▶ [DATA TO EXAMINE]
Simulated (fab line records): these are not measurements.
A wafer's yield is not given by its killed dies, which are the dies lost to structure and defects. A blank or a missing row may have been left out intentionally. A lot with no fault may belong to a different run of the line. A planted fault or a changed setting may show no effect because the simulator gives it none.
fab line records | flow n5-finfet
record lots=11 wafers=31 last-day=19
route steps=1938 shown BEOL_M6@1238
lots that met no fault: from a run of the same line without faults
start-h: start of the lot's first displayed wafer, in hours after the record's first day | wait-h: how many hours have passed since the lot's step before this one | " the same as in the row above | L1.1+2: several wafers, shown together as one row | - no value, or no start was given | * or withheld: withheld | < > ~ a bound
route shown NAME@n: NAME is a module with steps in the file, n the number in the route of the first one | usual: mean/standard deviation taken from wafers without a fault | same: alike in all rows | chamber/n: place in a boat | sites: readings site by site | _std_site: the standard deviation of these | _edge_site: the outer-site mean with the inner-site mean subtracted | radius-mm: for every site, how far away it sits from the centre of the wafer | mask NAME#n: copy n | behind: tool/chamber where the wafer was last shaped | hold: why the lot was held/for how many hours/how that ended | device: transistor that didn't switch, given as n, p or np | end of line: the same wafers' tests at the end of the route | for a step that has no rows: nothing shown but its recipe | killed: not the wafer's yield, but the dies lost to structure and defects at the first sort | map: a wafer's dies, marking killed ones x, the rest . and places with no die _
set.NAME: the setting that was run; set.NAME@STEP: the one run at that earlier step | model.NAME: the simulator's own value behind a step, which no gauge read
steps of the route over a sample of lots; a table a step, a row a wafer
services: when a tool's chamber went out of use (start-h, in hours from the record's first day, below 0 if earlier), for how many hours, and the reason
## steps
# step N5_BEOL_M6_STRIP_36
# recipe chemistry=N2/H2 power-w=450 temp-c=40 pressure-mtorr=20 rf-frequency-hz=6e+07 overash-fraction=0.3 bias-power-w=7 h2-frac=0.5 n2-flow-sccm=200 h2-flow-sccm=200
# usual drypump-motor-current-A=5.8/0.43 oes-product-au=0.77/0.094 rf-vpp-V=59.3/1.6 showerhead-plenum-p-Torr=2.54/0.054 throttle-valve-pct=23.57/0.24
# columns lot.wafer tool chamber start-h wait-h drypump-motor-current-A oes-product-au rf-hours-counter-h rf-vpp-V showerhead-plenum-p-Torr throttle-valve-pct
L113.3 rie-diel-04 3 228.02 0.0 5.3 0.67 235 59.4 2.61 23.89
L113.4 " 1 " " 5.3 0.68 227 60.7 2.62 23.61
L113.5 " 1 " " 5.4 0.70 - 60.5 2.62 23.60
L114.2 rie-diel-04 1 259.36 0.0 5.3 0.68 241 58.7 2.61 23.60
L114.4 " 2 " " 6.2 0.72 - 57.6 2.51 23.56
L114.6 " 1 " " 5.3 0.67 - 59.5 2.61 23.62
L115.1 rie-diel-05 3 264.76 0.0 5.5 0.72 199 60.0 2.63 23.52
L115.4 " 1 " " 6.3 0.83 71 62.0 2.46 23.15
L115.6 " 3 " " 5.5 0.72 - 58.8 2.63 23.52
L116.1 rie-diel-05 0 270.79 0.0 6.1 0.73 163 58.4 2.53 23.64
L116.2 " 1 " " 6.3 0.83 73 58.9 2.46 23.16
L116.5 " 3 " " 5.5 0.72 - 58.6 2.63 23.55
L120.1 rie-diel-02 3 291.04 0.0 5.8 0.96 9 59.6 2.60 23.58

▶ [TASK ITEM] All that belongs in the answer is the run of lines above from the line containing "route steps=1938 shown BEOL_M6@1238" through the line containing "start-h: start of", exactly as written.

▶ [TASK ANSWER]
route steps=1938 shown BEOL_M6@1238
lots that met no fault: from a run of the same line without faults
start-h: start of the lot's first displayed wafer, in hours after the record's first day | wait-h: how many hours have passed since the lot's step before this one | " the same as in the row above | L1.1+2: several wafers, shown together as one row | - no value, or no start was given | * or withheld: withheld | < > ~ a bound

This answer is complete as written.